ASSIGNED TASK ▸ The lines below starting at the line containing "Split-lot experiment +" and ending at the line containing "- UCB170_V2_EXPOSE_09: exposes" are to be repeated exactly, with both ends kept and nothing else added.

SUPPLIED ENTRIES ▸
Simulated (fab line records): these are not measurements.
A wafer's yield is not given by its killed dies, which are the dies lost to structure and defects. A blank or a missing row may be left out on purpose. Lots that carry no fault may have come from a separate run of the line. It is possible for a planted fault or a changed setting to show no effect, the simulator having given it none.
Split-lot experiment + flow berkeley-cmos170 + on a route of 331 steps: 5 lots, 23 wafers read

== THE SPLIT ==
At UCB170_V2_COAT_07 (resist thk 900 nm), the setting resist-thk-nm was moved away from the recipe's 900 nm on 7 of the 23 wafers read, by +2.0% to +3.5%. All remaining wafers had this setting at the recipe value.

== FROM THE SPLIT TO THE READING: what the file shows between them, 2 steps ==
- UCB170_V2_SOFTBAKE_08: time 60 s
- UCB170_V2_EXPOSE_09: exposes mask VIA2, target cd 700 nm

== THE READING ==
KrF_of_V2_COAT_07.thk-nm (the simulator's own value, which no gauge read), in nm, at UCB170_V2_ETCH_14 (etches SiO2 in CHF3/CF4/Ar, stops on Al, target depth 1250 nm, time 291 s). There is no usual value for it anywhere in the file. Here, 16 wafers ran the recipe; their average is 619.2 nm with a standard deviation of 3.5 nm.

TASK OUTPUT ▸
Split-lot experiment + flow berkeley-cmos170 + on a route of 331 steps: 5 lots, 23 wafers read

== THE SPLIT ==
At UCB170_V2_COAT_07 (resist thk 900 nm), the setting resist-thk-nm was moved away from the recipe's 900 nm on 7 of the 23 wafers read, by +2.0% to +3.5%. All remaining wafers had this setting at the recipe value.

== FROM THE SPLIT TO THE READING: what the file shows between them, 2 steps ==
- UCB170_V2_SOFTBAKE_08: time 60 s
- UCB170_V2_EXPOSE_09: exposes mask VIA2, target cd 700 nm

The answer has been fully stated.